• Requirement: One range is to be output from the listing below, exactly as written: the line with "Proc. module: voxel gate over fins" to the line with "negative for left.", both kept.

• The data:
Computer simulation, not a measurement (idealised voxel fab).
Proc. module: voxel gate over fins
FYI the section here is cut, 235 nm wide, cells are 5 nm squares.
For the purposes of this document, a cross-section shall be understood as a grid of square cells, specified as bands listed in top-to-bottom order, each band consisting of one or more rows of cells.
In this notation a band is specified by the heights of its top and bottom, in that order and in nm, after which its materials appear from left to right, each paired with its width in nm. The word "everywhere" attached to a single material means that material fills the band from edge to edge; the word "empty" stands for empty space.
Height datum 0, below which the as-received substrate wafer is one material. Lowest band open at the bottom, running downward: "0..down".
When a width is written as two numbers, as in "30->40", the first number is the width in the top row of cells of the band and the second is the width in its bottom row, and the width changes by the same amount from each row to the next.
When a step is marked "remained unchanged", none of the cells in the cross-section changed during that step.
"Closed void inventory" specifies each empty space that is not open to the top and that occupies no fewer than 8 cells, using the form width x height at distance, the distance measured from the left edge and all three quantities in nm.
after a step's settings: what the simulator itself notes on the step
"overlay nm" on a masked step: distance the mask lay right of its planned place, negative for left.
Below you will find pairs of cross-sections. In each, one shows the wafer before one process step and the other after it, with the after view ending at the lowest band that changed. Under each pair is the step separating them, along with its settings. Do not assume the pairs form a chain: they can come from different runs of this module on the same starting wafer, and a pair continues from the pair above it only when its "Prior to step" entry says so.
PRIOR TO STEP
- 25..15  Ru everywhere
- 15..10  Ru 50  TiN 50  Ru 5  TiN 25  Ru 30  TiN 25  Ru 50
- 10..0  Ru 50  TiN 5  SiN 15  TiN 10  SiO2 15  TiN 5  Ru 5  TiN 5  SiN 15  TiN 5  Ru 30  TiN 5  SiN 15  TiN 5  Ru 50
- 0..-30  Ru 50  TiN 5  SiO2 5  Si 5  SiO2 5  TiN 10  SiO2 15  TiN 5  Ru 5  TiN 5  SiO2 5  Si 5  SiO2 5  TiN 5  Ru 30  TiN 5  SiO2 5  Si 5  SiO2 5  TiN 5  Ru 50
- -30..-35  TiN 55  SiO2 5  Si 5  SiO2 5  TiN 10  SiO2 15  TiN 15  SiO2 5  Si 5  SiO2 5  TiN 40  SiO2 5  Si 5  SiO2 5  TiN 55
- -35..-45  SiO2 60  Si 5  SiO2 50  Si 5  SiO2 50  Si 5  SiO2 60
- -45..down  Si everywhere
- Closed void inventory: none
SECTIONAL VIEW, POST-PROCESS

• Your response:
Proc. module: voxel gate over fins
FYI the section here is cut, 235 nm wide, cells are 5 nm squares.
For the purposes of this document, a cross-section shall be understood as a grid of square cells, specified as bands listed in top-to-bottom order, each band consisting of one or more rows of cells.
In this notation a band is specified by the heights of its top and bottom, in that order and in nm, after which its materials appear from left to right, each paired with its width in nm. The word "everywhere" attached to a single material means that material fills the band from edge to edge; the word "empty" stands for empty space.
Height datum 0, below which the as-received substrate wafer is one material. Lowest band open at the bottom, running downward: "0..down".
When a width is written as two numbers, as in "30->40", the first number is the width in the top row of cells of the band and the second is the width in its bottom row, and the width changes by the same amount from each row to the next.
When a step is marked "remained unchanged", none of the cells in the cross-section changed during that step.
"Closed void inventory" specifies each empty space that is not open to the top and that occupies no fewer than 8 cells, using the form width x height at distance, the distance measured from the left edge and all three quantities in nm.
after a step's settings: what the simulator itself notes on the step
"overlay nm" on a masked step: distance the mask lay right of its planned place, negative for left.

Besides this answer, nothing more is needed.